> _Work item_: Every single entry should be printed exactly.

Data extract: Begin

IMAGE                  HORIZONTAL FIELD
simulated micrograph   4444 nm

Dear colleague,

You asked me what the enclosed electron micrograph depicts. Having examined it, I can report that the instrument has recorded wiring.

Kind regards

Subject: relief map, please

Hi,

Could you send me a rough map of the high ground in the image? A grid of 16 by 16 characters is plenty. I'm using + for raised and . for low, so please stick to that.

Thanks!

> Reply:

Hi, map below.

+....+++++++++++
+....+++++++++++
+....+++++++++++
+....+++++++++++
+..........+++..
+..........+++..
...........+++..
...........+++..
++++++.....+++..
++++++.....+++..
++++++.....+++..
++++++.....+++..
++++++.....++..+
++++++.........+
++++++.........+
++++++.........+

Data extract: End

> _Exercise result_:
IMAGE                  HORIZONTAL FIELD
simulated micrograph   4444 nm

Dear colleague,

You asked me what the enclosed electron micrograph depicts. Having examined it, I can report that the instrument has recorded wiring.

Kind regards

Subject: relief map, please

Hi,

Could you send me a rough map of the high ground in the image? A grid of 16 by 16 characters is plenty. I'm using + for raised and . for low, so please stick to that.

Thanks!

> Reply:

Hi, map below.

+....+++++++++++
+....+++++++++++
+....+++++++++++
+....+++++++++++
+..........+++..
+..........+++..
...........+++..
...........+++..
++++++.....+++..
++++++.....+++..
++++++.....+++..
++++++.....+++..
++++++.....++..+
++++++.........+
++++++.........+
++++++.........+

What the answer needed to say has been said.